→ RECORDED DATA
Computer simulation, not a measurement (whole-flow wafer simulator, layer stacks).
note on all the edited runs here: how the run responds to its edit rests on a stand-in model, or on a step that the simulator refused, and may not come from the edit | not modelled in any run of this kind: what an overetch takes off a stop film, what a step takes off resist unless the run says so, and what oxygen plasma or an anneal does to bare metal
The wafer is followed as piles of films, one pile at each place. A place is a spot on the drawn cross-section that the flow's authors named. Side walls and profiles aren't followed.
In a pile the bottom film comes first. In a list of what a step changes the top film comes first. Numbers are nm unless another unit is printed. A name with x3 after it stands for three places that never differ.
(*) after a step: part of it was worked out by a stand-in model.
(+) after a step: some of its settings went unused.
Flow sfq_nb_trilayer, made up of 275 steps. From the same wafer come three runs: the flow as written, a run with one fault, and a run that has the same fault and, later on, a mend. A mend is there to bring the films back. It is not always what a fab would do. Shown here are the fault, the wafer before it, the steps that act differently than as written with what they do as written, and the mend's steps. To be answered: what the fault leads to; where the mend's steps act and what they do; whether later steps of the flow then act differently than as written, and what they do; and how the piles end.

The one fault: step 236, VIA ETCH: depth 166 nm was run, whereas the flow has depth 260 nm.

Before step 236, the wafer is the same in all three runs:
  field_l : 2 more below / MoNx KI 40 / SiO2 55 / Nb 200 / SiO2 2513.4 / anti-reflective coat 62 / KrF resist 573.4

→ BRIEF
The reply should hold only the lines from the beginning of the listing to the line with "Before step 236, the", both ends included, unchanged.

→ TASK RESULT
Computer simulation, not a measurement (whole-flow wafer simulator, layer stacks).
note on all the edited runs here: how the run responds to its edit rests on a stand-in model, or on a step that the simulator refused, and may not come from the edit | not modelled in any run of this kind: what an overetch takes off a stop film, what a step takes off resist unless the run says so, and what oxygen plasma or an anneal does to bare metal
The wafer is followed as piles of films, one pile at each place. A place is a spot on the drawn cross-section that the flow's authors named. Side walls and profiles aren't followed.
In a pile the bottom film comes first. In a list of what a step changes the top film comes first. Numbers are nm unless another unit is printed. A name with x3 after it stands for three places that never differ.
(*) after a step: part of it was worked out by a stand-in model.
(+) after a step: some of its settings went unused.
Flow sfq_nb_trilayer, made up of 275 steps. From the same wafer come three runs: the flow as written, a run with one fault, and a run that has the same fault and, later on, a mend. A mend is there to bring the films back. It is not always what a fab would do. Shown here are the fault, the wafer before it, the steps that act differently than as written with what they do as written, and the mend's steps. To be answered: what the fault leads to; where the mend's steps act and what they do; whether later steps of the flow then act differently than as written, and what they do; and how the piles end.

The one fault: step 236, VIA ETCH: depth 166 nm was run, whereas the flow has depth 260 nm.

Before step 236, the wafer is the same in all three runs:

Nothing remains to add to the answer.